## [Material shown]
════════════════════

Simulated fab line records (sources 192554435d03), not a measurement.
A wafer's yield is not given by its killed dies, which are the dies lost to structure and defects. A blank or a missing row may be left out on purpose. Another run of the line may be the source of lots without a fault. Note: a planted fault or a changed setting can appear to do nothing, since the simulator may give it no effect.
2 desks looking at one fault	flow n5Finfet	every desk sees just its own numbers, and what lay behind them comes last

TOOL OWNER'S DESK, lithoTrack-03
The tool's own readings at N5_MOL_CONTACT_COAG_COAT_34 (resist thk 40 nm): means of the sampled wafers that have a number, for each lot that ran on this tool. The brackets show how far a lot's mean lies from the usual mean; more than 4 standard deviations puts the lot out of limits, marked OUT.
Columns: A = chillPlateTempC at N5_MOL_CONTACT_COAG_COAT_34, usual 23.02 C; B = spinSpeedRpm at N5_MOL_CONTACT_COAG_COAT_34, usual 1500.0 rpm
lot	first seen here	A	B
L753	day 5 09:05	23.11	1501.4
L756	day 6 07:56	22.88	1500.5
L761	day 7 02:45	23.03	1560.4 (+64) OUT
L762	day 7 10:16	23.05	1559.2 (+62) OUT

════════════════════

## [Activity]
Only the lines above from the one with "2 desks looking" up to and including the one with "The tool's own" should be repeated, exactly as written.

## [Written reply]
2 desks looking at one fault	flow n5Finfet	every desk sees just its own numbers, and what lay behind them comes last

TOOL OWNER'S DESK, lithoTrack-03
The tool's own readings at N5_MOL_CONTACT_COAG_COAT_34 (resist thk 40 nm): means of the sampled wafers that have a number, for each lot that ran on this tool. The brackets show how far a lot's mean lies from the usual mean; more than 4 standard deviations puts the lot out of limits, marked OUT.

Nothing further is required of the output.